Task item
Only the lines from the beginning of the data below through the line that contains "50.028 | 567.42 |" should be repeated, exactly as written.

/---

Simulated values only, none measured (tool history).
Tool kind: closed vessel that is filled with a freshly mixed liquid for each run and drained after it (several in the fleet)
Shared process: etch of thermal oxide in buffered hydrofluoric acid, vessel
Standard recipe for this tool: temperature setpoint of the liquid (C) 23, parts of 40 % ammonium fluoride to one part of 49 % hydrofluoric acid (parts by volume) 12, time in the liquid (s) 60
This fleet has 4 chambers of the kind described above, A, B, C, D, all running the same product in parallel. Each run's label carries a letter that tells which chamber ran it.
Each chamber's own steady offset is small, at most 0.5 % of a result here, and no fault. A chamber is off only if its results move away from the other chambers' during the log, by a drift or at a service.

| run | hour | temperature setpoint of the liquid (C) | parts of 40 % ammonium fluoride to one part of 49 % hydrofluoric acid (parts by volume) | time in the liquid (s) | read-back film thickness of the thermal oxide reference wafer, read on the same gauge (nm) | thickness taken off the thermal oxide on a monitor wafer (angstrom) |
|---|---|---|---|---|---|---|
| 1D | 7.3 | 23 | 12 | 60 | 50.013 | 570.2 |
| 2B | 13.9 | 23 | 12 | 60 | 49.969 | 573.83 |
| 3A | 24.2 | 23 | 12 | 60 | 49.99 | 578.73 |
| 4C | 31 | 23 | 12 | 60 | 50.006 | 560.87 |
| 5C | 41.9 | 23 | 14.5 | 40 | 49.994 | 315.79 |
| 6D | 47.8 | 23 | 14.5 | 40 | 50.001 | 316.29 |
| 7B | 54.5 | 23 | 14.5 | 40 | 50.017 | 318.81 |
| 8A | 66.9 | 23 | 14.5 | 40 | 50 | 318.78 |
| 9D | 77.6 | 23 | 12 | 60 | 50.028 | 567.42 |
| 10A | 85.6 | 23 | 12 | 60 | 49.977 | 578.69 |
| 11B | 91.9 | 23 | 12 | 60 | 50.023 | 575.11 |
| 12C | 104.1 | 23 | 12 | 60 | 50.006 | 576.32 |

\---

Written response
Simulated values only, none measured (tool history).
Tool kind: closed vessel that is filled with a freshly mixed liquid for each run and drained after it (several in the fleet)
Shared process: etch of thermal oxide in buffered hydrofluoric acid, vessel
Standard recipe for this tool: temperature setpoint of the liquid (C) 23, parts of 40 % ammonium fluoride to one part of 49 % hydrofluoric acid (parts by volume) 12, time in the liquid (s) 60
This fleet has 4 chambers of the kind described above, A, B, C, D, all running the same product in parallel. Each run's label carries a letter that tells which chamber ran it.
Each chamber's own steady offset is small, at most 0.5 % of a result here, and no fault. A chamber is off only if its results move away from the other chambers' during the log, by a drift or at a service.

| run | hour | temperature setpoint of the liquid (C) | parts of 40 % ammonium fluoride to one part of 49 % hydrofluoric acid (parts by volume) | time in the liquid (s) | read-back film thickness of the thermal oxide reference wafer, read on the same gauge (nm) | thickness taken off the thermal oxide on a monitor wafer (angstrom) |
|---|---|---|---|---|---|---|
| 1D | 7.3 | 23 | 12 | 60 | 50.013 | 570.2 |
| 2B | 13.9 | 23 | 12 | 60 | 49.969 | 573.83 |
| 3A | 24.2 | 23 | 12 | 60 | 49.99 | 578.73 |
| 4C | 31 | 23 | 12 | 60 | 50.006 | 560.87 |
| 5C | 41.9 | 23 | 14.5 | 40 | 49.994 | 315.79 |
| 6D | 47.8 | 23 | 14.5 | 40 | 50.001 | 316.29 |
| 7B | 54.5 | 23 | 14.5 | 40 | 50.017 | 318.81 |
| 8A | 66.9 | 23 | 14.5 | 40 | 50 | 318.78 |
| 9D | 77.6 | 23 | 12 | 60 | 50.028 | 567.42 |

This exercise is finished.